---------- Excerpted data ----------

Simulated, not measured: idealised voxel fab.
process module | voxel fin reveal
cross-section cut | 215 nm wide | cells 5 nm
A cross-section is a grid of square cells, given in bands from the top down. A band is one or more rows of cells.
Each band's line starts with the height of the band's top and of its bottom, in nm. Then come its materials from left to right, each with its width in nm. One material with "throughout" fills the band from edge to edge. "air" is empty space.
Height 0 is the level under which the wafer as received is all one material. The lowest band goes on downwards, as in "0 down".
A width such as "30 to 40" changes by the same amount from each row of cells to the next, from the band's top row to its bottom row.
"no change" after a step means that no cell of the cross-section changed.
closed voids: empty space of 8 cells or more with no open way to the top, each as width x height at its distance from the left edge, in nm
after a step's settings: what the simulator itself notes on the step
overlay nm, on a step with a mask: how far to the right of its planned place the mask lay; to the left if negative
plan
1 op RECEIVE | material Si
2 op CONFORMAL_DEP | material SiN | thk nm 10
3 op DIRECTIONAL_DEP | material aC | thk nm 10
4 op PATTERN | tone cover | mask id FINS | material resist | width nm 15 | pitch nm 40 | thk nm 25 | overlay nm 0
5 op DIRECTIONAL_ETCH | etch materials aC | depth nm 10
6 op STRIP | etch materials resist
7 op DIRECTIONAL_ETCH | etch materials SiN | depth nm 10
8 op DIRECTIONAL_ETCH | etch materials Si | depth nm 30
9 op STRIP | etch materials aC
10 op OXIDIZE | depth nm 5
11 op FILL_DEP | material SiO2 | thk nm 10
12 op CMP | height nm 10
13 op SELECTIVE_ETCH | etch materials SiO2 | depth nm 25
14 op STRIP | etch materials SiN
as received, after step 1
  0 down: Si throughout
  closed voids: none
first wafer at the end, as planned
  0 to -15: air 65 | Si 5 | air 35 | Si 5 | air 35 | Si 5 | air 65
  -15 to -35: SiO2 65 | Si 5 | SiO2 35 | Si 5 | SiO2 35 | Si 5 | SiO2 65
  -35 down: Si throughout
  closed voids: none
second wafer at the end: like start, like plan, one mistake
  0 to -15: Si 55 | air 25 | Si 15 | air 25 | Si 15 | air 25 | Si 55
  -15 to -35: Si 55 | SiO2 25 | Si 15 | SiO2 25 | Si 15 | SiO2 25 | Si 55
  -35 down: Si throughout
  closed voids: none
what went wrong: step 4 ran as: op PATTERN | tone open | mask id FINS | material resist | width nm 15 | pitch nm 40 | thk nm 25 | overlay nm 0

----------

What you return must be an exact retyping of the lines above starting at the line with "4 op PATTERN" and ending at the line with "-15 to -35: Si 55", and nothing besides.

**Problem solution**
4 op PATTERN | tone cover | mask id FINS | material resist | width nm 15 | pitch nm 40 | thk nm 25 | overlay nm 0
5 op DIRECTIONAL_ETCH | etch materials aC | depth nm 10
6 op STRIP | etch materials resist
7 op DIRECTIONAL_ETCH | etch materials SiN | depth nm 10
8 op DIRECTIONAL_ETCH | etch materials Si | depth nm 30
9 op STRIP | etch materials aC
10 op OXIDIZE | depth nm 5
11 op FILL_DEP | material SiO2 | thk nm 10
12 op CMP | height nm 10
13 op SELECTIVE_ETCH | etch materials SiO2 | depth nm 25
14 op STRIP | etch materials SiN
as received, after step 1
  0 down: Si throughout
  closed voids: none
first wafer at the end, as planned
  0 to -15: air 65 | Si 5 | air 35 | Si 5 | air 35 | Si 5 | air 65
  -15 to -35: SiO2 65 | Si 5 | SiO2 35 | Si 5 | SiO2 35 | Si 5 | SiO2 65
  -35 down: Si throughout
  closed voids: none
second wafer at the end: like start, like plan, one mistake
  0 to -15: Si 55 | air 25 | Si 15 | air 25 | Si 15 | air 25 | Si 55
  -15 to -35: Si 55 | SiO2 25 | Si 15 | SiO2 25 | Si 15 | SiO2 25 | Si 55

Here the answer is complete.